Action item:
In full and word for word, copy the records that follow.

Data excerpts:
........

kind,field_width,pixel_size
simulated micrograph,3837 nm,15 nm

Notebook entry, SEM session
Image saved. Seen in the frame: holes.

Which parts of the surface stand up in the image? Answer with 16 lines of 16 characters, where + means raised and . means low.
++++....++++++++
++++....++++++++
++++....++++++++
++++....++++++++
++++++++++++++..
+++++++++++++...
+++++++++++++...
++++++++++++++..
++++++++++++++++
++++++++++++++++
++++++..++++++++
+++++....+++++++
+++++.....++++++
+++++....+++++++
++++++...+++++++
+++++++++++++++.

........

Exercise result:
kind,field_width,pixel_size
simulated micrograph,3837 nm,15 nm

Notebook entry, SEM session
Image saved. Seen in the frame: holes.

Which parts of the surface stand up in the image? Answer with 16 lines of 16 characters, where + means raised and . means low.
++++....++++++++
++++....++++++++
++++....++++++++
++++....++++++++
++++++++++++++..
+++++++++++++...
+++++++++++++...
++++++++++++++..
++++++++++++++++
++++++++++++++++
++++++..++++++++
+++++....+++++++
+++++.....++++++
+++++....+++++++
++++++...+++++++
+++++++++++++++.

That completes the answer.